## Brief
In the listing below, the line containing "Tutor: Go on." marks the end; copy exactly every line from the first through that one.

## Entries provided
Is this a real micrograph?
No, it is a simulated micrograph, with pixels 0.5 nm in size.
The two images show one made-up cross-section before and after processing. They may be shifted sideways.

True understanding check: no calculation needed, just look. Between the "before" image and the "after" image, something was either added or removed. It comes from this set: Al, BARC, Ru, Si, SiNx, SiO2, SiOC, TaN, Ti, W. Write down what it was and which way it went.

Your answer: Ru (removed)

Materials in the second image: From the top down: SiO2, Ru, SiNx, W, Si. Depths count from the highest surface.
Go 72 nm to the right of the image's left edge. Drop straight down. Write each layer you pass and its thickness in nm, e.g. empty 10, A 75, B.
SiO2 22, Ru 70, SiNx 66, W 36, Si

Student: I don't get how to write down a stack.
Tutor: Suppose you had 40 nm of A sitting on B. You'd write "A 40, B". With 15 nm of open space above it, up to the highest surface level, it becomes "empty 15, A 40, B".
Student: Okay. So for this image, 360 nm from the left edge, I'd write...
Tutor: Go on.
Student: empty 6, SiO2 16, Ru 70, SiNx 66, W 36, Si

## Written response
Is this a real micrograph?
No, it is a simulated micrograph, with pixels 0.5 nm in size.
The two images show one made-up cross-section before and after processing. They may be shifted sideways.

True understanding check: no calculation needed, just look. Between the "before" image and the "after" image, something was either added or removed. It comes from this set: Al, BARC, Ru, Si, SiNx, SiO2, SiOC, TaN, Ti, W. Write down what it was and which way it went.

Your answer: Ru (removed)

Materials in the second image: From the top down: SiO2, Ru, SiNx, W, Si. Depths count from the highest surface.
Go 72 nm to the right of the image's left edge. Drop straight down. Write each layer you pass and its thickness in nm, e.g. empty 10, A 75, B.
SiO2 22, Ru 70, SiNx 66, W 36, Si

Student: I don't get how to write down a stack.
Tutor: Suppose you had 40 nm of A sitting on B. You'd write "A 40, B". With 15 nm of open space above it, up to the highest surface level, it becomes "empty 15, A 40, B".
Student: Okay. So for this image, 360 nm from the left edge, I'd write...
Tutor: Go on.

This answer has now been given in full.